### MATERIAL SHOWN:
______________________________
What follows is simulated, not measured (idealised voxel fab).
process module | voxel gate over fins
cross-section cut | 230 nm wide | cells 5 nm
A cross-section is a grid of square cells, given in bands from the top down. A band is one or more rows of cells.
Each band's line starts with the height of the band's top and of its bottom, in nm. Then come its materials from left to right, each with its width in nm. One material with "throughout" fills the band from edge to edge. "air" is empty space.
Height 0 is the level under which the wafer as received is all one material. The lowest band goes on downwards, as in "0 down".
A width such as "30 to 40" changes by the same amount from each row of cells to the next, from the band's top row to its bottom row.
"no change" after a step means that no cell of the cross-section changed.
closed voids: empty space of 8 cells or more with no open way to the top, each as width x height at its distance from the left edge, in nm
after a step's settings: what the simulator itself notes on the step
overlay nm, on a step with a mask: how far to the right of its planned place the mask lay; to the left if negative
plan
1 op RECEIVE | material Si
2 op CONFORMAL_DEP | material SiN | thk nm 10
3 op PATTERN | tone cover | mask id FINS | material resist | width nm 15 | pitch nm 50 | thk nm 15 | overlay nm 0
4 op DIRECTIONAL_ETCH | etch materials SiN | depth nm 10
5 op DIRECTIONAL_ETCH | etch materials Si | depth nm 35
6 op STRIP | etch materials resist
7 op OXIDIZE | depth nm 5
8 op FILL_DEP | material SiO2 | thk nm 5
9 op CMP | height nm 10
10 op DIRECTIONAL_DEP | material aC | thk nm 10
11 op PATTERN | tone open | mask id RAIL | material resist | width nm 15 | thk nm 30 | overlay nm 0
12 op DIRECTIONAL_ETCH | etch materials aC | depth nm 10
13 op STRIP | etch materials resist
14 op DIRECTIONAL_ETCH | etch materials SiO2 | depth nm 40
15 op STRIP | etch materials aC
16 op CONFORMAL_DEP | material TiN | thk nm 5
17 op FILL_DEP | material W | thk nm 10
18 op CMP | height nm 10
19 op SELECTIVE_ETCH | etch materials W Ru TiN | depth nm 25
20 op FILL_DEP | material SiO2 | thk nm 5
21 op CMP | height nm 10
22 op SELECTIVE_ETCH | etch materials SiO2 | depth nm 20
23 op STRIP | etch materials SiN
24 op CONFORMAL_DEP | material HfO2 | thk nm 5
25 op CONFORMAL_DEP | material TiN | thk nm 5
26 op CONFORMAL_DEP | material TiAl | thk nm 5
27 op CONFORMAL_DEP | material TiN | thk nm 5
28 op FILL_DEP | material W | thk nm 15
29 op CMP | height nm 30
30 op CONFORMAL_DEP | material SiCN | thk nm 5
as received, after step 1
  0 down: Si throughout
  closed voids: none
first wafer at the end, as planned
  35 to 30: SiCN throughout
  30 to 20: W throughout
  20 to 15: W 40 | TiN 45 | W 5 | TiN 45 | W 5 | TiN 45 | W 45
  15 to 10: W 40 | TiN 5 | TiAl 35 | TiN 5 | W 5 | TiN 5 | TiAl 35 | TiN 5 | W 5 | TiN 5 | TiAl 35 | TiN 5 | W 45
______________________________

### REQUIREMENT:
Print exactly, and only, the lines beginning at the top of the listing and ending at the line with "cross-section cut | 230 nm wide | cells 5 nm".

### RESULT:
What follows is simulated, not measured (idealised voxel fab).
process module | voxel gate over fins
cross-section cut | 230 nm wide | cells 5 nm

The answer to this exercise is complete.